> Recorded information
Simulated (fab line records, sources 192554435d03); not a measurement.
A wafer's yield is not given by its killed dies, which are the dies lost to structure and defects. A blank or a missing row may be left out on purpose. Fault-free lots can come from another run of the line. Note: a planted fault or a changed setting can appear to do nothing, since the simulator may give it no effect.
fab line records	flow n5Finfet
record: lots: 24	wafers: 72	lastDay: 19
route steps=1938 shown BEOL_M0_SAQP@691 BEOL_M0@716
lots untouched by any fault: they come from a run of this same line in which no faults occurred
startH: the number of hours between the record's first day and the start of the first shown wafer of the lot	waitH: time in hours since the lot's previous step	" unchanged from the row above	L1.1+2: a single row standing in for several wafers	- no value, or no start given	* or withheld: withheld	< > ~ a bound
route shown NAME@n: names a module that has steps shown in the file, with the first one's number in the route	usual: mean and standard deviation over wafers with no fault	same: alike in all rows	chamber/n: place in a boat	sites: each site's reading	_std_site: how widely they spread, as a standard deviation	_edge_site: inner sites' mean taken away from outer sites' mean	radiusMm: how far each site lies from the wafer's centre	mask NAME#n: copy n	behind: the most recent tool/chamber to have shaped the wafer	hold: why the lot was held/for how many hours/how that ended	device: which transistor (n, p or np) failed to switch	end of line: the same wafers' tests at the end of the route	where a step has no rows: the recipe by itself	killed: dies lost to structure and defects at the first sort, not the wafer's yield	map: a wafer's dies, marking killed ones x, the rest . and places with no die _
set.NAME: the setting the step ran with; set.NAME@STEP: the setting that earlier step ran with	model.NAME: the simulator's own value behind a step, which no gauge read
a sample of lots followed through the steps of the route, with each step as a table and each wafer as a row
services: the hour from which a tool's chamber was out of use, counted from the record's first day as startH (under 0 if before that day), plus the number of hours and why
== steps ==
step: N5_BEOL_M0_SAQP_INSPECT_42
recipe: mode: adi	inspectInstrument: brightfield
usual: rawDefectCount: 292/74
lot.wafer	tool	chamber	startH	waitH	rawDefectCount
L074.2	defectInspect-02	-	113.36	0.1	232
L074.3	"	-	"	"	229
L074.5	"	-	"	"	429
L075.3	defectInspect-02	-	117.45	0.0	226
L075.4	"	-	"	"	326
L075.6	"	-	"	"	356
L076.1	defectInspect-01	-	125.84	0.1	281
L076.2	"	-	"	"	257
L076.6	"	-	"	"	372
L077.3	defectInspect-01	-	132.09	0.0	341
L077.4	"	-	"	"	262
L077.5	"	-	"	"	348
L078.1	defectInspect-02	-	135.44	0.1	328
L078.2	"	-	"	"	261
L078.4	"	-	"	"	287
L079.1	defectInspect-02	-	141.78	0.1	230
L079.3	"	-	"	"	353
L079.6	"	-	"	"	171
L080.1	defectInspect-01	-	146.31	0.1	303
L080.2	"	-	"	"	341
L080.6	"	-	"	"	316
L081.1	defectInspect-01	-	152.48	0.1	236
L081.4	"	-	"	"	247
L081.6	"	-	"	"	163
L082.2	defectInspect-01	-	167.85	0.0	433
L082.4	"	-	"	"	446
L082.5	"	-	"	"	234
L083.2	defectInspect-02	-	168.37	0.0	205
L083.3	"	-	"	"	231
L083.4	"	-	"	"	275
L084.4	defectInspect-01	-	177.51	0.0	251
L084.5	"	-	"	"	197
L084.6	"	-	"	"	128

> Requirement
Print only the lines that run from the start of the listing to the line bearing "startH: the number"; please keep the first line and that last one, exactly as they appear.

> Exercise solution
Simulated (fab line records, sources 192554435d03); not a measurement.
A wafer's yield is not given by its killed dies, which are the dies lost to structure and defects. A blank or a missing row may be left out on purpose. Fault-free lots can come from another run of the line. Note: a planted fault or a changed setting can appear to do nothing, since the simulator may give it no effect.
fab line records	flow n5Finfet
record: lots: 24	wafers: 72	lastDay: 19
route steps=1938 shown BEOL_M0_SAQP@691 BEOL_M0@716
lots untouched by any fault: they come from a run of this same line in which no faults occurred
startH: the number of hours between the record's first day and the start of the first shown wafer of the lot	waitH: time in hours since the lot's previous step	" unchanged from the row above	L1.1+2: a single row standing in for several wafers	- no value, or no start given	* or withheld: withheld	< > ~ a bound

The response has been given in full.